## Provided data
━━━━━━━━━━━━━━━━━━━━
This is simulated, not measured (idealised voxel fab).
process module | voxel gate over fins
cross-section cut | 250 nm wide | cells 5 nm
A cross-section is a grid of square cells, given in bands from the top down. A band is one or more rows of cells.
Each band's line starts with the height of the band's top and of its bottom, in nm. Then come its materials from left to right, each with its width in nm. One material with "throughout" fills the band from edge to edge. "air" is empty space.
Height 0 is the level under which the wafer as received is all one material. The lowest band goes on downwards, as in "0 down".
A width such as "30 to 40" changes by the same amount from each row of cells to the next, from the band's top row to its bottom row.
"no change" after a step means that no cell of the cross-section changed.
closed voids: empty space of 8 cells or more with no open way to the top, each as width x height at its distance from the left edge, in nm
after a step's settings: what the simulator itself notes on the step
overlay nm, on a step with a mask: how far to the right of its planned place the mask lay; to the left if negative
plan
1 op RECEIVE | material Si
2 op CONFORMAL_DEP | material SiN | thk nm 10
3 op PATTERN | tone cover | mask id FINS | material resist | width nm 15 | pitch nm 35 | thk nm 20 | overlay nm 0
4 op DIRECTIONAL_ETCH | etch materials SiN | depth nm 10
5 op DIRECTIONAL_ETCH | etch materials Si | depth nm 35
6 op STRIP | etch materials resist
━━━━━━━━━━━━━━━━━━━━

## Work task
The full listing needs to be transcribed exactly.

## Response area
This is simulated, not measured (idealised voxel fab).
process module | voxel gate over fins
cross-section cut | 250 nm wide | cells 5 nm
A cross-section is a grid of square cells, given in bands from the top down. A band is one or more rows of cells.
Each band's line starts with the height of the band's top and of its bottom, in nm. Then come its materials from left to right, each with its width in nm. One material with "throughout" fills the band from edge to edge. "air" is empty space.
Height 0 is the level under which the wafer as received is all one material. The lowest band goes on downwards, as in "0 down".
A width such as "30 to 40" changes by the same amount from each row of cells to the next, from the band's top row to its bottom row.
"no change" after a step means that no cell of the cross-section changed.
closed voids: empty space of 8 cells or more with no open way to the top, each as width x height at its distance from the left edge, in nm
after a step's settings: what the simulator itself notes on the step
overlay nm, on a step with a mask: how far to the right of its planned place the mask lay; to the left if negative
plan
1 op RECEIVE | material Si
2 op CONFORMAL_DEP | material SiN | thk nm 10
3 op PATTERN | tone cover | mask id FINS | material resist | width nm 15 | pitch nm 35 | thk nm 20 | overlay nm 0
4 op DIRECTIONAL_ETCH | etch materials SiN | depth nm 10
5 op DIRECTIONAL_ETCH | etch materials Si | depth nm 35
6 op STRIP | etch materials resist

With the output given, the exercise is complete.